■ STUDY MATERIAL
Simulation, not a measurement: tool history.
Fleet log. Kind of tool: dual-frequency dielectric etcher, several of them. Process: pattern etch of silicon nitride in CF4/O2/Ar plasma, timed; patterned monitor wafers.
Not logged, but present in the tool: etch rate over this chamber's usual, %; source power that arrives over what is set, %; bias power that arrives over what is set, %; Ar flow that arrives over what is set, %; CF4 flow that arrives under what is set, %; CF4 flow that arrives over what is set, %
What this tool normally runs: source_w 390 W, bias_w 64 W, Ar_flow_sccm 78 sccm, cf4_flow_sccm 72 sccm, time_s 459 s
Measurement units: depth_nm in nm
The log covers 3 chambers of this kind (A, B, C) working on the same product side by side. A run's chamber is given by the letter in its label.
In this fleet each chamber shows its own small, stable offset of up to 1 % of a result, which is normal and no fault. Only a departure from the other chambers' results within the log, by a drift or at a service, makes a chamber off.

■ ACTION ITEM
Everything from the first line of the listing above through the line holding "The log covers" must be retyped exactly; nothing else belongs in the reply.

■ REPLY
Simulation, not a measurement: tool history.
Fleet log. Kind of tool: dual-frequency dielectric etcher, several of them. Process: pattern etch of silicon nitride in CF4/O2/Ar plasma, timed; patterned monitor wafers.
Not logged, but present in the tool: etch rate over this chamber's usual, %; source power that arrives over what is set, %; bias power that arrives over what is set, %; Ar flow that arrives over what is set, %; CF4 flow that arrives under what is set, %; CF4 flow that arrives over what is set, %
What this tool normally runs: source_w 390 W, bias_w 64 W, Ar_flow_sccm 78 sccm, cf4_flow_sccm 72 sccm, time_s 459 s
Measurement units: depth_nm in nm
The log covers 3 chambers of this kind (A, B, C) working on the same product side by side. A run's chamber is given by the letter in its label.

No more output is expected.